# Extracted records
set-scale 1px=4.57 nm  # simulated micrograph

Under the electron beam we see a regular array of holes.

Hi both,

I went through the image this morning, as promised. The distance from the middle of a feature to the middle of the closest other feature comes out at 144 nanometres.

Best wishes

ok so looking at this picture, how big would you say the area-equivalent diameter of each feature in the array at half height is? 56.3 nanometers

# Activity
Write down every line of the data exactly as it appears above.

# Written solution
set-scale 1px=4.57 nm  # simulated micrograph

Under the electron beam we see a regular array of holes.

Hi both,

I went through the image this morning, as promised. The distance from the middle of a feature to the middle of the closest other feature comes out at 144 nanometres.

Best wishes

ok so looking at this picture, how big would you say the area-equivalent diameter of each feature in the array at half height is? 56.3 nanometers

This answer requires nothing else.